##########

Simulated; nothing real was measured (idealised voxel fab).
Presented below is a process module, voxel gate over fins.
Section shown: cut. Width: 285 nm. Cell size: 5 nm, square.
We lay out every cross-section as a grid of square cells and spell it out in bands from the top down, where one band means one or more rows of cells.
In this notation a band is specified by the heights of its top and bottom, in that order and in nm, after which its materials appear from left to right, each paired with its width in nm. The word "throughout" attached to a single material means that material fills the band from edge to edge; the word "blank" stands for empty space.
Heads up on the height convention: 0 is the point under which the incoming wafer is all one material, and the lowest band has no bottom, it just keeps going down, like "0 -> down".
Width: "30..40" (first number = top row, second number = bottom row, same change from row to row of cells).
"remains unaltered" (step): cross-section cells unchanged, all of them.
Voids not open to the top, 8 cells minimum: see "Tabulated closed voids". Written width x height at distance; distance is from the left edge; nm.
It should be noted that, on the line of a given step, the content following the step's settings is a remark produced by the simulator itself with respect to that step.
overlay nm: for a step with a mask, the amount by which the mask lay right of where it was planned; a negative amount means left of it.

##########

• **Work order**
Print all of the entries again, exactly as written.

• **Written solution**
Simulated; nothing real was measured (idealised voxel fab).
Presented below is a process module, voxel gate over fins.
Section shown: cut. Width: 285 nm. Cell size: 5 nm, square.
We lay out every cross-section as a grid of square cells and spell it out in bands from the top down, where one band means one or more rows of cells.
In this notation a band is specified by the heights of its top and bottom, in that order and in nm, after which its materials appear from left to right, each paired with its width in nm. The word "throughout" attached to a single material means that material fills the band from edge to edge; the word "blank" stands for empty space.
Heads up on the height convention: 0 is the point under which the incoming wafer is all one material, and the lowest band has no bottom, it just keeps going down, like "0 -> down".
Width: "30..40" (first number = top row, second number = bottom row, same change from row to row of cells).
"remains unaltered" (step): cross-section cells unchanged, all of them.
Voids not open to the top, 8 cells minimum: see "Tabulated closed voids". Written width x height at distance; distance is from the left edge; nm.
It should be noted that, on the line of a given step, the content following the step's settings is a remark produced by the simulator itself with respect to that step.
overlay nm: for a step with a mask, the amount by which the mask lay right of where it was planned; a negative amount means left of it.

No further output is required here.